REQUIREMENT
Please restate the material below word for word, from the first line through the one that contains "P3: via etch", inclusive.

[Start of section]

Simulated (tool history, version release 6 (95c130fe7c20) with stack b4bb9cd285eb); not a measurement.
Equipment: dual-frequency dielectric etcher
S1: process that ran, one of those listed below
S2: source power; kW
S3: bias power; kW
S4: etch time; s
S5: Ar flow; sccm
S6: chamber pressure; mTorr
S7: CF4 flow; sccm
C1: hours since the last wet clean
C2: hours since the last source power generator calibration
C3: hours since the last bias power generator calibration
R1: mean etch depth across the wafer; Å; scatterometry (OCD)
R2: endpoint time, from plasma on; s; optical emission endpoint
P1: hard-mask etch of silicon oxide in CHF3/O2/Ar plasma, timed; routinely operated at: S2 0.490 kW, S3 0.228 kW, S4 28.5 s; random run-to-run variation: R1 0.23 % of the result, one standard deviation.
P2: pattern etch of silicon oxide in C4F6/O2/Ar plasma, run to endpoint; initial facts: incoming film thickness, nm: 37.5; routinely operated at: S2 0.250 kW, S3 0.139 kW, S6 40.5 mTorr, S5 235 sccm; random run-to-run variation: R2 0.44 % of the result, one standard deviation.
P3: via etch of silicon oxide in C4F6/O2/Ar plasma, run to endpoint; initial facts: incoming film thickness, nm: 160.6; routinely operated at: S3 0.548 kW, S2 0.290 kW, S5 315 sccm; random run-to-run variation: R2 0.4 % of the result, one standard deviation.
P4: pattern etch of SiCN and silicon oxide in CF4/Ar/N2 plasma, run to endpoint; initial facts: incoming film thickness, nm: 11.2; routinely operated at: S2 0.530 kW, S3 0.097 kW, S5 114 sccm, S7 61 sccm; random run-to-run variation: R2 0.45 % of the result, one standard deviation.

[End of section]

EXERCISE SOLUTION
Simulated (tool history, version release 6 (95c130fe7c20) with stack b4bb9cd285eb); not a measurement.
Equipment: dual-frequency dielectric etcher
S1: process that ran, one of those listed below
S2: source power; kW
S3: bias power; kW
S4: etch time; s
S5: Ar flow; sccm
S6: chamber pressure; mTorr
S7: CF4 flow; sccm
C1: hours since the last wet clean
C2: hours since the last source power generator calibration
C3: hours since the last bias power generator calibration
R1: mean etch depth across the wafer; Å; scatterometry (OCD)
R2: endpoint time, from plasma on; s; optical emission endpoint
P1: hard-mask etch of silicon oxide in CHF3/O2/Ar plasma, timed; routinely operated at: S2 0.490 kW, S3 0.228 kW, S4 28.5 s; random run-to-run variation: R1 0.23 % of the result, one standard deviation.
P2: pattern etch of silicon oxide in C4F6/O2/Ar plasma, run to endpoint; initial facts: incoming film thickness, nm: 37.5; routinely operated at: S2 0.250 kW, S3 0.139 kW, S6 40.5 mTorr, S5 235 sccm; random run-to-run variation: R2 0.44 % of the result, one standard deviation.
P3: via etch of silicon oxide in C4F6/O2/Ar plasma, run to endpoint; initial facts: incoming film thickness, nm: 160.6; routinely operated at: S3 0.548 kW, S2 0.290 kW, S5 315 sccm; random run-to-run variation: R2 0.4 % of the result, one standard deviation.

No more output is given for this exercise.